——————————

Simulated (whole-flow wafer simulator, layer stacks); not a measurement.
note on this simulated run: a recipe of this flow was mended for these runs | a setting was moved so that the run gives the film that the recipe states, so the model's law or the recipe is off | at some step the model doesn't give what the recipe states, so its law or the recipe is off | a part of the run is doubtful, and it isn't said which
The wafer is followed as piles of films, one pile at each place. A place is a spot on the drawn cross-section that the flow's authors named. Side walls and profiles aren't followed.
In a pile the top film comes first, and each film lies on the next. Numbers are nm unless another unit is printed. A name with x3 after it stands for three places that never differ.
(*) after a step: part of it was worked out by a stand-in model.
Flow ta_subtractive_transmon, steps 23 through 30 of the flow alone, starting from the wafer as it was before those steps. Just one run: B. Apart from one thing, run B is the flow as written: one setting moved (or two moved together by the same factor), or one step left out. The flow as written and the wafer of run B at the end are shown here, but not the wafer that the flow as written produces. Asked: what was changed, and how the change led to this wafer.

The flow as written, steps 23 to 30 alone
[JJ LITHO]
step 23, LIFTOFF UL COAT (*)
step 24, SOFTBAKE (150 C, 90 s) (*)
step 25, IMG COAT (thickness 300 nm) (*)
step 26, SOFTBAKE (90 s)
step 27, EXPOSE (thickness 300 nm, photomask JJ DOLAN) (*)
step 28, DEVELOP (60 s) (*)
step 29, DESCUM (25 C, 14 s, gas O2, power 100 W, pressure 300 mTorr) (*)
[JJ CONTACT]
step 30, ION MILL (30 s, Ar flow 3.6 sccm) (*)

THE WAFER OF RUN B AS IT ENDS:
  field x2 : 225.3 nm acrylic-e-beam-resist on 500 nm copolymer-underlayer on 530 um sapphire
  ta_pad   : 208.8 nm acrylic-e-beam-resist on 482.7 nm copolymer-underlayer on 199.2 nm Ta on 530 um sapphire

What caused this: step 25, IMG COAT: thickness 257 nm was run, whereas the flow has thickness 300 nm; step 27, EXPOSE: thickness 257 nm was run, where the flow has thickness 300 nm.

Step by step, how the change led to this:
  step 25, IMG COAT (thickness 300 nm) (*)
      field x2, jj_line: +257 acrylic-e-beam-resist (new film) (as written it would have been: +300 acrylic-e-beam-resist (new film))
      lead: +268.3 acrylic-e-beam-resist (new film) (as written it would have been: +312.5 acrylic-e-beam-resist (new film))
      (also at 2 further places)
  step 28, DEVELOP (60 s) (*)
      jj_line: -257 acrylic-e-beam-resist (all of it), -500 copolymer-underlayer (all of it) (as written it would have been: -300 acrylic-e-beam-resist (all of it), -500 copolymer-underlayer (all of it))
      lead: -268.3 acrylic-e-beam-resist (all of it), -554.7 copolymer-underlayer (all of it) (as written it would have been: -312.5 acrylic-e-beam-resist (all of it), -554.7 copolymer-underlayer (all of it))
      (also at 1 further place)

——————————

# Brief
From the records above, extract exactly and only the lines that begin at the line with "step 23, LIFTOFF UL COAT (*)" and stop after the line with "step 30, ION".

# Written solution
step 23, LIFTOFF UL COAT (*)
step 24, SOFTBAKE (150 C, 90 s) (*)
step 25, IMG COAT (thickness 300 nm) (*)
step 26, SOFTBAKE (90 s)
step 27, EXPOSE (thickness 300 nm, photomask JJ DOLAN) (*)
step 28, DEVELOP (60 s) (*)
step 29, DESCUM (25 C, 14 s, gas O2, power 100 W, pressure 300 mTorr) (*)
[JJ CONTACT]
step 30, ION MILL (30 s, Ar flow 3.6 sccm) (*)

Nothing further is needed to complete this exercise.